Without omitting anything, copy every entry word for word.

**Study material**
★ ★ ★ ★

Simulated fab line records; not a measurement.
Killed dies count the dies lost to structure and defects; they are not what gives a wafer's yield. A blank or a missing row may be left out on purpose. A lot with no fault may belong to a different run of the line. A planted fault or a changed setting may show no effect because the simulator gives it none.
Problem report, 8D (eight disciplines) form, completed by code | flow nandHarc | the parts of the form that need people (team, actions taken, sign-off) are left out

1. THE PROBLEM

★ ★ ★ ★

**Response area**
Simulated fab line records; not a measurement.
Killed dies count the dies lost to structure and defects; they are not what gives a wafer's yield. A blank or a missing row may be left out on purpose. A lot with no fault may belong to a different run of the line. A planted fault or a changed setting may show no effect because the simulator gives it none.
Problem report, 8D (eight disciplines) form, completed by code | flow nandHarc | the parts of the form that need people (team, actions taken, sign-off) are left out

1. THE PROBLEM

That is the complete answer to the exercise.